--*--

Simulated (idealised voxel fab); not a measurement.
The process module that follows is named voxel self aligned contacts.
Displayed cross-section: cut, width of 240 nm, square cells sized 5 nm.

--*--

# [Work task]
What you output must be the lines from the opening of the material above up to and including the line with "The process module", reproduced exactly.

# [Exercise output]
Simulated (idealised voxel fab); not a measurement.
The process module that follows is named voxel self aligned contacts.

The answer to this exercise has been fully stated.